• [Brief] The reply should hold every record, copied exactly.

• [Entries provided]
——

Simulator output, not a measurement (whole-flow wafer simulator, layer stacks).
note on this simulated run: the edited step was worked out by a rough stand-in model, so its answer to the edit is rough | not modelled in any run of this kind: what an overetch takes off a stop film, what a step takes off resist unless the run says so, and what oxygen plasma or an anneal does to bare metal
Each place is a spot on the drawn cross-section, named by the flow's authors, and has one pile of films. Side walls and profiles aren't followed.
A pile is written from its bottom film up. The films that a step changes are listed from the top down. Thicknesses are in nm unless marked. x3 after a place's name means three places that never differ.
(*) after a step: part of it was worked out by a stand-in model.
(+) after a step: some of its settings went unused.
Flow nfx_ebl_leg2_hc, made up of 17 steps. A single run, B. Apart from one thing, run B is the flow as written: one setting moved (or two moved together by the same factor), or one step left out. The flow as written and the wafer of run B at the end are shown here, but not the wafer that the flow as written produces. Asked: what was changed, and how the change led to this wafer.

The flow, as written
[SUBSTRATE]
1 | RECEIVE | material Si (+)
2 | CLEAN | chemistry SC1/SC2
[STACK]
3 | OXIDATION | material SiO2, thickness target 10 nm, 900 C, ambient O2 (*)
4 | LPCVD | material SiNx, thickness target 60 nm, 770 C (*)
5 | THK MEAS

——

• [Your response]
Simulator output, not a measurement (whole-flow wafer simulator, layer stacks).
note on this simulated run: the edited step was worked out by a rough stand-in model, so its answer to the edit is rough | not modelled in any run of this kind: what an overetch takes off a stop film, what a step takes off resist unless the run says so, and what oxygen plasma or an anneal does to bare metal
Each place is a spot on the drawn cross-section, named by the flow's authors, and has one pile of films. Side walls and profiles aren't followed.
A pile is written from its bottom film up. The films that a step changes are listed from the top down. Thicknesses are in nm unless marked. x3 after a place's name means three places that never differ.
(*) after a step: part of it was worked out by a stand-in model.
(+) after a step: some of its settings went unused.
Flow nfx_ebl_leg2_hc, made up of 17 steps. A single run, B. Apart from one thing, run B is the flow as written: one setting moved (or two moved together by the same factor), or one step left out. The flow as written and the wafer of run B at the end are shown here, but not the wafer that the flow as written produces. Asked: what was changed, and how the change led to this wafer.

The flow, as written
[SUBSTRATE]
1 | RECEIVE | material Si (+)
2 | CLEAN | chemistry SC1/SC2
[STACK]
3 | OXIDATION | material SiO2, thickness target 10 nm, 900 C, ambient O2 (*)
4 | LPCVD | material SiNx, thickness target 60 nm, 770 C (*)
5 | THK MEAS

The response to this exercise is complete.